GIVEN INFORMATION |
--- START ---

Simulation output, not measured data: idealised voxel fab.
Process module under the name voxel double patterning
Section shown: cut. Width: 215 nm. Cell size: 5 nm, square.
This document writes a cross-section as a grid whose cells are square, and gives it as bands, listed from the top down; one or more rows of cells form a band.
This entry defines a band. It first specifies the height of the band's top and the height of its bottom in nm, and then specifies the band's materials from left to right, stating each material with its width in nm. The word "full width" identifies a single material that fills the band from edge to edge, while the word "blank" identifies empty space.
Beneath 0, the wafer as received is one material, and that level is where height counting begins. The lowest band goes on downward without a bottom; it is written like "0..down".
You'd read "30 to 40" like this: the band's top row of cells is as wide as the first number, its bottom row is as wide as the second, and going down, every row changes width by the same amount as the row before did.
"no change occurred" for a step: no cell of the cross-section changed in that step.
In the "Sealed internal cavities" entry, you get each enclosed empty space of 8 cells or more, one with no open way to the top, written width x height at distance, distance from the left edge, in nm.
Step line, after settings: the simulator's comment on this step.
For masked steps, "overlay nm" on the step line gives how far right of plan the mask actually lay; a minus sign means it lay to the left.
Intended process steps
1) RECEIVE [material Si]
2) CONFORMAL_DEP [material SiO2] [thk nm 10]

--- END ---

What is needed here is an exact copy of all the records above.

Simulation output, not measured data: idealised voxel fab.
Process module under the name voxel double patterning
Section shown: cut. Width: 215 nm. Cell size: 5 nm, square.
This document writes a cross-section as a grid whose cells are square, and gives it as bands, listed from the top down; one or more rows of cells form a band.
This entry defines a band. It first specifies the height of the band's top and the height of its bottom in nm, and then specifies the band's materials from left to right, stating each material with its width in nm. The word "full width" identifies a single material that fills the band from edge to edge, while the word "blank" identifies empty space.
Beneath 0, the wafer as received is one material, and that level is where height counting begins. The lowest band goes on downward without a bottom; it is written like "0..down".
You'd read "30 to 40" like this: the band's top row of cells is as wide as the first number, its bottom row is as wide as the second, and going down, every row changes width by the same amount as the row before did.
"no change occurred" for a step: no cell of the cross-section changed in that step.
In the "Sealed internal cavities" entry, you get each enclosed empty space of 8 cells or more, one with no open way to the top, written width x height at distance, distance from the left edge, in nm.
Step line, after settings: the simulator's comment on this step.
For masked steps, "overlay nm" on the step line gives how far right of plan the mask actually lay; a minus sign means it lay to the left.
Intended process steps
1) RECEIVE [material Si]
2) CONFORMAL_DEP [material SiO2] [thk nm 10]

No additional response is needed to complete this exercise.